---------- Entries shown ----------
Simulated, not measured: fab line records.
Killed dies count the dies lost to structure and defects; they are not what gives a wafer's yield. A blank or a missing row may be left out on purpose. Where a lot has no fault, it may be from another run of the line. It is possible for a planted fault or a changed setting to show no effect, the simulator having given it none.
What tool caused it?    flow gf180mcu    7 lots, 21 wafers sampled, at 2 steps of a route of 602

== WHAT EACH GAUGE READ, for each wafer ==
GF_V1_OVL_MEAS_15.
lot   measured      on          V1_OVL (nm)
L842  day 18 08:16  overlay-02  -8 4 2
----------

▶ _Work request_:
Write the records out again. Keep every line exactly as it is.

▶ _Task output_:
Simulated, not measured: fab line records.
Killed dies count the dies lost to structure and defects; they are not what gives a wafer's yield. A blank or a missing row may be left out on purpose. Where a lot has no fault, it may be from another run of the line. It is possible for a planted fault or a changed setting to show no effect, the simulator having given it none.
What tool caused it?    flow gf180mcu    7 lots, 21 wafers sampled, at 2 steps of a route of 602

== WHAT EACH GAUGE READ, for each wafer ==
GF_V1_OVL_MEAS_15.
lot   measured      on          V1_OVL (nm)
L842  day 18 08:16  overlay-02  -8 4 2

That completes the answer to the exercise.